WORK ITEM >>
Start at the first line of the material. Repeat each line exactly through the one containing "4 | COAT | KrF resist, thickness 600 nm", then stop.

[Opening GIVEN ENTRIES section]

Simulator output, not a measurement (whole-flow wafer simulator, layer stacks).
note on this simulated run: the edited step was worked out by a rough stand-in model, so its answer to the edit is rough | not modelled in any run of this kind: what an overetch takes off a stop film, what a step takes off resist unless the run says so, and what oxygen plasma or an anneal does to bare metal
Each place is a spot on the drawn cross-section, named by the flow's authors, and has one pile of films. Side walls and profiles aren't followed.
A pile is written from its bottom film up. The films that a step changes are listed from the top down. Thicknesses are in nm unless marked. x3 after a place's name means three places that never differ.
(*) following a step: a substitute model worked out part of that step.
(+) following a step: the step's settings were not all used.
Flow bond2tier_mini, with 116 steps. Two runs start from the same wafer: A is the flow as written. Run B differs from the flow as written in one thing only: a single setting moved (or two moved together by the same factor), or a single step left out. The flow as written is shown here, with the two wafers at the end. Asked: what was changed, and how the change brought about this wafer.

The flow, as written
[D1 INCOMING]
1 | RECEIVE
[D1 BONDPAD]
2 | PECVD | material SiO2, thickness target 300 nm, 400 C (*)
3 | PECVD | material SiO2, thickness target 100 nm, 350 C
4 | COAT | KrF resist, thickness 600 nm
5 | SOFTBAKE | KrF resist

[Closing GIVEN ENTRIES section]

EXERCISE RESPONSE >>
Simulator output, not a measurement (whole-flow wafer simulator, layer stacks).
note on this simulated run: the edited step was worked out by a rough stand-in model, so its answer to the edit is rough | not modelled in any run of this kind: what an overetch takes off a stop film, what a step takes off resist unless the run says so, and what oxygen plasma or an anneal does to bare metal
Each place is a spot on the drawn cross-section, named by the flow's authors, and has one pile of films. Side walls and profiles aren't followed.
A pile is written from its bottom film up. The films that a step changes are listed from the top down. Thicknesses are in nm unless marked. x3 after a place's name means three places that never differ.
(*) following a step: a substitute model worked out part of that step.
(+) following a step: the step's settings were not all used.
Flow bond2tier_mini, with 116 steps. Two runs start from the same wafer: A is the flow as written. Run B differs from the flow as written in one thing only: a single setting moved (or two moved together by the same factor), or a single step left out. The flow as written is shown here, with the two wafers at the end. Asked: what was changed, and how the change brought about this wafer.

The flow, as written
[D1 INCOMING]
1 | RECEIVE
[D1 BONDPAD]
2 | PECVD | material SiO2, thickness target 300 nm, 400 C (*)
3 | PECVD | material SiO2, thickness target 100 nm, 350 C
4 | COAT | KrF resist, thickness 600 nm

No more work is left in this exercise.